WORK INSTRUCTION: Starting at the first line and ending at the last, reproduce the records below exactly.

GIVEN INFORMATION:
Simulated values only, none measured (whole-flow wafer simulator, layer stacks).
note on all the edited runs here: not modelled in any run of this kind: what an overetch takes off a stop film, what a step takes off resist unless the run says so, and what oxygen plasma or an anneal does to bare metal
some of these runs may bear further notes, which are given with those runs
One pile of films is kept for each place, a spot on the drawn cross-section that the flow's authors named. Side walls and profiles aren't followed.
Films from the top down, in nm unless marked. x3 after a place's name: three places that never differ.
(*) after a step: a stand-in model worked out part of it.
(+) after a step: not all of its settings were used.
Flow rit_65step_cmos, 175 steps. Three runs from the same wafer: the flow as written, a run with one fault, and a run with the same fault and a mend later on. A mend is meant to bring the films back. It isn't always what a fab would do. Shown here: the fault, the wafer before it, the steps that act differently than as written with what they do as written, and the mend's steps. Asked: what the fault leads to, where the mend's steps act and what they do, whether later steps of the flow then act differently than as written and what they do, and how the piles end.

EXERCISE SOLUTION:
Simulated values only, none measured (whole-flow wafer simulator, layer stacks).
note on all the edited runs here: not modelled in any run of this kind: what an overetch takes off a stop film, what a step takes off resist unless the run says so, and what oxygen plasma or an anneal does to bare metal
some of these runs may bear further notes, which are given with those runs
One pile of films is kept for each place, a spot on the drawn cross-section that the flow's authors named. Side walls and profiles aren't followed.
Films from the top down, in nm unless marked. x3 after a place's name: three places that never differ.
(*) after a step: a stand-in model worked out part of it.
(+) after a step: not all of its settings were used.
Flow rit_65step_cmos, 175 steps. Three runs from the same wafer: the flow as written, a run with one fault, and a run with the same fault and a mend later on. A mend is meant to bring the films back. It isn't always what a fab would do. Shown here: the fault, the wafer before it, the steps that act differently than as written with what they do as written, and the mend's steps. Asked: what the fault leads to, where the mend's steps act and what they do, whether later steps of the flow then act differently than as written and what they do, and how the piles end.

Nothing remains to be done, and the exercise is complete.